Assignment: For this exercise, repeat the listing below from its first line through the line containing "Not one reading", exactly as written.

--- Provided data Enclosed Below ---

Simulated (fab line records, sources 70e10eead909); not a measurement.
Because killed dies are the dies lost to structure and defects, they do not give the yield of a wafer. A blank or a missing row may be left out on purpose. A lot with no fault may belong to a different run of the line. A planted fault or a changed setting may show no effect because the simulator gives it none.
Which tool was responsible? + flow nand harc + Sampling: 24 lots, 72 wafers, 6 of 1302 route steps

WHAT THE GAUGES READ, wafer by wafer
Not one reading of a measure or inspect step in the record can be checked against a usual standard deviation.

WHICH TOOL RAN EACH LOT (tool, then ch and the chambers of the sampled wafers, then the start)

--- End of Enclosed Provided data ---

Expected answer:
Simulated (fab line records, sources 70e10eead909); not a measurement.
Because killed dies are the dies lost to structure and defects, they do not give the yield of a wafer. A blank or a missing row may be left out on purpose. A lot with no fault may belong to a different run of the line. A planted fault or a changed setting may show no effect because the simulator gives it none.
Which tool was responsible? + flow nand harc + Sampling: 24 lots, 72 wafers, 6 of 1302 route steps

WHAT THE GAUGES READ, wafer by wafer
Not one reading of a measure or inspect step in the record can be checked against a usual standard deviation.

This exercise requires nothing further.